• **RECORDS PROVIDED**

= = = = =

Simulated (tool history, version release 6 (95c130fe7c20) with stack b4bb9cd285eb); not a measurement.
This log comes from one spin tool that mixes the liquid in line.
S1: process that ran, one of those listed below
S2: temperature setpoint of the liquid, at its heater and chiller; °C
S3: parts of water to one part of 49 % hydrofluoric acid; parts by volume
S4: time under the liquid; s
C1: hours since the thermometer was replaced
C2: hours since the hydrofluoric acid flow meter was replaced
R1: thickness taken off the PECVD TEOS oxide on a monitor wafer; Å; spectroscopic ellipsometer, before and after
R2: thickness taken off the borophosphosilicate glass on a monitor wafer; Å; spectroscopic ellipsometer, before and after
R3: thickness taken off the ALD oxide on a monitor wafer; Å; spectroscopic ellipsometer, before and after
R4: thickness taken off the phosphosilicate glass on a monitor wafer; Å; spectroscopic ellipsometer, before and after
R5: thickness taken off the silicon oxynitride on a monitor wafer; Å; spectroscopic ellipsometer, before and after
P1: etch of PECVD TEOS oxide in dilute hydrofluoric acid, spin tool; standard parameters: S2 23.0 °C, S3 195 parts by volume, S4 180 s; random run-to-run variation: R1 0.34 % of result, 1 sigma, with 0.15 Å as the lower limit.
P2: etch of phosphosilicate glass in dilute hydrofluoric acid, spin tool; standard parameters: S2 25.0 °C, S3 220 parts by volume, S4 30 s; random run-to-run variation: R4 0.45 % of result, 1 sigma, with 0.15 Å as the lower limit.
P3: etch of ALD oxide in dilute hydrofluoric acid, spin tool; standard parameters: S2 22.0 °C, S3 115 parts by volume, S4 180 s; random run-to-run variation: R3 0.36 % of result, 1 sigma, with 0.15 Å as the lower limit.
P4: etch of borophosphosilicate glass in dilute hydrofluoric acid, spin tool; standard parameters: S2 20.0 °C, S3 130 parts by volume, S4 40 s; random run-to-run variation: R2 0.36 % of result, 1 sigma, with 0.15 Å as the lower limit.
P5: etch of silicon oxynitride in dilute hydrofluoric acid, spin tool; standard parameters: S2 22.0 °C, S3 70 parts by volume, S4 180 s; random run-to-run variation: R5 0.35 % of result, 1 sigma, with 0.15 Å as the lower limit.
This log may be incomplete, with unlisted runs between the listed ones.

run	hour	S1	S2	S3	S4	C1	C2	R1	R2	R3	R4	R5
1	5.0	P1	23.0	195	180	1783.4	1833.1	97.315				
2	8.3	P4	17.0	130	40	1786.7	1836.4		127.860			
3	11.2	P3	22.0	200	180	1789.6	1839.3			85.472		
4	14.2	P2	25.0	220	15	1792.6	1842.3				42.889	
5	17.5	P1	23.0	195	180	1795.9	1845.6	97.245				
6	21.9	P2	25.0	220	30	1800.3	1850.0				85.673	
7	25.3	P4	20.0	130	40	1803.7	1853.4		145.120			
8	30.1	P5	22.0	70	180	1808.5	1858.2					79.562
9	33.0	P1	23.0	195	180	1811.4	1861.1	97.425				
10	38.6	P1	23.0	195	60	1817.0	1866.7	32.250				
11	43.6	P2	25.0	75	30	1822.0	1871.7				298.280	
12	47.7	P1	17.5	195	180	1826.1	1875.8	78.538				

= = = = =

• **ASSIGNED TASK**
What is needed is an exact copy of the lines above, from the one containing "S2: temperature setpoint" through the one containing "P1: etch of", with nothing added.

• **SOLUTION**
S2: temperature setpoint of the liquid, at its heater and chiller; °C
S3: parts of water to one part of 49 % hydrofluoric acid; parts by volume
S4: time under the liquid; s
C1: hours since the thermometer was replaced
C2: hours since the hydrofluoric acid flow meter was replaced
R1: thickness taken off the PECVD TEOS oxide on a monitor wafer; Å; spectroscopic ellipsometer, before and after
R2: thickness taken off the borophosphosilicate glass on a monitor wafer; Å; spectroscopic ellipsometer, before and after
R3: thickness taken off the ALD oxide on a monitor wafer; Å; spectroscopic ellipsometer, before and after
R4: thickness taken off the phosphosilicate glass on a monitor wafer; Å; spectroscopic ellipsometer, before and after
R5: thickness taken off the silicon oxynitride on a monitor wafer; Å; spectroscopic ellipsometer, before and after
P1: etch of PECVD TEOS oxide in dilute hydrofluoric acid, spin tool; standard parameters: S2 23.0 °C, S3 195 parts by volume, S4 180 s; random run-to-run variation: R1 0.34 % of result, 1 sigma, with 0.15 Å as the lower limit.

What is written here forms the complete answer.